### Activity
Please reproduce the entries below exactly, starting at the first line and ending with the line that holds "after a step's".

### Data extracts
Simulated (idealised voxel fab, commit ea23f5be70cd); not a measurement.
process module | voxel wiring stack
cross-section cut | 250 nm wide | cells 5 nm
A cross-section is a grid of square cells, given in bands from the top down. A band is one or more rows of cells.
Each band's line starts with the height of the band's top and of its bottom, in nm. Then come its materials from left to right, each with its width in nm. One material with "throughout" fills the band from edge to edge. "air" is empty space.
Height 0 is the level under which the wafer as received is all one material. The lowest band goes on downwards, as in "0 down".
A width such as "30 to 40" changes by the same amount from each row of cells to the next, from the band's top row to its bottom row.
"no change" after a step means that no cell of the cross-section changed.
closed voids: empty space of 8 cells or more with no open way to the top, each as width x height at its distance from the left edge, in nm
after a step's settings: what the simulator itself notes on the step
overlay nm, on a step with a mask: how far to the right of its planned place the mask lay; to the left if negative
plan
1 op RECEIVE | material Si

### Exercise solution
Simulated (idealised voxel fab, commit ea23f5be70cd); not a measurement.
process module | voxel wiring stack
cross-section cut | 250 nm wide | cells 5 nm
A cross-section is a grid of square cells, given in bands from the top down. A band is one or more rows of cells.
Each band's line starts with the height of the band's top and of its bottom, in nm. Then come its materials from left to right, each with its width in nm. One material with "throughout" fills the band from edge to edge. "air" is empty space.
Height 0 is the level under which the wafer as received is all one material. The lowest band goes on downwards, as in "0 down".
A width such as "30 to 40" changes by the same amount from each row of cells to the next, from the band's top row to its bottom row.
"no change" after a step means that no cell of the cross-section changed.
closed voids: empty space of 8 cells or more with no open way to the top, each as width x height at its distance from the left edge, in nm
after a step's settings: what the simulator itself notes on the step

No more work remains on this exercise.